(Information given begins)
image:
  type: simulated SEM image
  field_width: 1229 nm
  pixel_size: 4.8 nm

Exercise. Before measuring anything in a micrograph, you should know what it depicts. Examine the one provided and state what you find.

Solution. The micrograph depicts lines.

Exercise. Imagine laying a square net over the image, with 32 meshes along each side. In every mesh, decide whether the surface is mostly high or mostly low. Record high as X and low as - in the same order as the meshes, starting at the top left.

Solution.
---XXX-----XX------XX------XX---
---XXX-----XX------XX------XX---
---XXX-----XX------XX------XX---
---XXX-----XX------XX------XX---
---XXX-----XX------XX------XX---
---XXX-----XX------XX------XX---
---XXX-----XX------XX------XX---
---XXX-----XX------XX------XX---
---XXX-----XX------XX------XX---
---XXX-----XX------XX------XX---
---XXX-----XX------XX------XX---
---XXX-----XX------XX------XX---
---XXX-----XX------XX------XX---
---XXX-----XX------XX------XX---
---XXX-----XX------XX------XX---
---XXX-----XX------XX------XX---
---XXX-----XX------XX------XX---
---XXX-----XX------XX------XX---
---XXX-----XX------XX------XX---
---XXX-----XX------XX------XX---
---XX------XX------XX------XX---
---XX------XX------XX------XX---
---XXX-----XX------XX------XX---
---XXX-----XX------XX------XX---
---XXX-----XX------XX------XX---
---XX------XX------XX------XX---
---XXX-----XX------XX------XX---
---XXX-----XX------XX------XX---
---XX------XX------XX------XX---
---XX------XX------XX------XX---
(Information given ends)

For this exercise, give the entries above again with no difference at all.

Exercise output
image:
  type: simulated SEM image
  field_width: 1229 nm
  pixel_size: 4.8 nm

Exercise. Before measuring anything in a micrograph, you should know what it depicts. Examine the one provided and state what you find.

Solution. The micrograph depicts lines.

Exercise. Imagine laying a square net over the image, with 32 meshes along each side. In every mesh, decide whether the surface is mostly high or mostly low. Record high as X and low as - in the same order as the meshes, starting at the top left.

Solution.
---XXX-----XX------XX------XX---
---XXX-----XX------XX------XX---
---XXX-----XX------XX------XX---
---XXX-----XX------XX------XX---
---XXX-----XX------XX------XX---
---XXX-----XX------XX------XX---
---XXX-----XX------XX------XX---
---XXX-----XX------XX------XX---
---XXX-----XX------XX------XX---
---XXX-----XX------XX------XX---
---XXX-----XX------XX------XX---
---XXX-----XX------XX------XX---
---XXX-----XX------XX------XX---
---XXX-----XX------XX------XX---
---XXX-----XX------XX------XX---
---XXX-----XX------XX------XX---
---XXX-----XX------XX------XX---
---XXX-----XX------XX------XX---
---XXX-----XX------XX------XX---
---XXX-----XX------XX------XX---
---XX------XX------XX------XX---
---XX------XX------XX------XX---
---XXX-----XX------XX------XX---
---XXX-----XX------XX------XX---
---XXX-----XX------XX------XX---
---XX------XX------XX------XX---
---XXX-----XX------XX------XX---
---XXX-----XX------XX------XX---
---XX------XX------XX------XX---
---XX------XX------XX------XX---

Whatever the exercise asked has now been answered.